▬▬▬▬▬▬

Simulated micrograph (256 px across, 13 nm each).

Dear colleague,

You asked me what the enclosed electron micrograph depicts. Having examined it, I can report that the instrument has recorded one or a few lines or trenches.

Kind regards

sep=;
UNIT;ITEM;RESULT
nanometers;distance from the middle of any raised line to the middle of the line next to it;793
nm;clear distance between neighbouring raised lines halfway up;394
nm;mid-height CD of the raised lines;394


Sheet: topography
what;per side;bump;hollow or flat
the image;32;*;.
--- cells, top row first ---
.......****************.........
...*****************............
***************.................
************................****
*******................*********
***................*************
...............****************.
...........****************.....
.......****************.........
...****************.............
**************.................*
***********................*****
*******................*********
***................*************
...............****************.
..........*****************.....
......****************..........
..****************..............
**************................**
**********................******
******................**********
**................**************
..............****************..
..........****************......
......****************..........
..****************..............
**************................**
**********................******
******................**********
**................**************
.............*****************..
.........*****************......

▬▬▬▬▬▬

*WORK TASK*. All the entries should be output exactly as given.

*YOUR RESPONSE*.
Simulated micrograph (256 px across, 13 nm each).

Dear colleague,

You asked me what the enclosed electron micrograph depicts. Having examined it, I can report that the instrument has recorded one or a few lines or trenches.

Kind regards

sep=;
UNIT;ITEM;RESULT
nanometers;distance from the middle of any raised line to the middle of the line next to it;793
nm;clear distance between neighbouring raised lines halfway up;394
nm;mid-height CD of the raised lines;394


Sheet: topography
what;per side;bump;hollow or flat
the image;32;*;.
--- cells, top row first ---
.......****************.........
...*****************............
***************.................
************................****
*******................*********
***................*************
...............****************.
...........****************.....
.......****************.........
...****************.............
**************.................*
***********................*****
*******................*********
***................*************
...............****************.
..........*****************.....
......****************..........
..****************..............
**************................**
**********................******
******................**********
**................**************
..............****************..
..........****************......
......****************..........
..****************..............
**************................**
**********................******
******................**********
**................**************
.............*****************..
.........*****************......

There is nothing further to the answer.